• _Work instruction_
Go through the listing and retype each line exactly.

• _Dataset entries_
- - -

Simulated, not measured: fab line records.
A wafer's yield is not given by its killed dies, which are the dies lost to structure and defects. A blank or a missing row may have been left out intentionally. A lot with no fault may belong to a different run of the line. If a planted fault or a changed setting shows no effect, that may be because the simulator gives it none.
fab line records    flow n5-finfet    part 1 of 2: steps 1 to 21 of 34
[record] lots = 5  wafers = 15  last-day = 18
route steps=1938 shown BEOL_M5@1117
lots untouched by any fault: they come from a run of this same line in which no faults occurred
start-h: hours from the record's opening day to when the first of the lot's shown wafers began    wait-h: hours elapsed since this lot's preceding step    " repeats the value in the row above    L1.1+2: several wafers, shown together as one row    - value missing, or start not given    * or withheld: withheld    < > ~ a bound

- - -

• _Reply_
Simulated, not measured: fab line records.
A wafer's yield is not given by its killed dies, which are the dies lost to structure and defects. A blank or a missing row may have been left out intentionally. A lot with no fault may belong to a different run of the line. If a planted fault or a changed setting shows no effect, that may be because the simulator gives it none.
fab line records    flow n5-finfet    part 1 of 2: steps 1 to 21 of 34
[record] lots = 5  wafers = 15  last-day = 18
route steps=1938 shown BEOL_M5@1117
lots untouched by any fault: they come from a run of this same line in which no faults occurred
start-h: hours from the record's opening day to when the first of the lot's shown wafers began    wait-h: hours elapsed since this lot's preceding step    " repeats the value in the row above    L1.1+2: several wafers, shown together as one row    - value missing, or start not given    * or withheld: withheld    < > ~ a bound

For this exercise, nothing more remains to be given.